#### ENTRIES PROVIDED

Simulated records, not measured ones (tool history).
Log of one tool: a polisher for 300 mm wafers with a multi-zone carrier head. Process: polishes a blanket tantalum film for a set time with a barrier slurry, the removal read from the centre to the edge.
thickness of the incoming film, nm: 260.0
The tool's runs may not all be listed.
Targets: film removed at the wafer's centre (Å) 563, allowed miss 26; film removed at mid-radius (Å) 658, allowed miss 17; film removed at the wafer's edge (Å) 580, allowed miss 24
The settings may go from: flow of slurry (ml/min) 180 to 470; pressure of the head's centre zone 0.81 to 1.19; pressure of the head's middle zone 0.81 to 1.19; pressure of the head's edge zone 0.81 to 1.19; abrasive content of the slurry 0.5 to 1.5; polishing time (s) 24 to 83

########

Could you reproduce every record above exactly as it stands?

→ **REPLY**
Simulated records, not measured ones (tool history).
Log of one tool: a polisher for 300 mm wafers with a multi-zone carrier head. Process: polishes a blanket tantalum film for a set time with a barrier slurry, the removal read from the centre to the edge.
thickness of the incoming film, nm: 260.0
The tool's runs may not all be listed.
Targets: film removed at the wafer's centre (Å) 563, allowed miss 26; film removed at mid-radius (Å) 658, allowed miss 17; film removed at the wafer's edge (Å) 580, allowed miss 24
The settings may go from: flow of slurry (ml/min) 180 to 470; pressure of the head's centre zone 0.81 to 1.19; pressure of the head's middle zone 0.81 to 1.19; pressure of the head's edge zone 0.81 to 1.19; abrasive content of the slurry 0.5 to 1.5; polishing time (s) 24 to 83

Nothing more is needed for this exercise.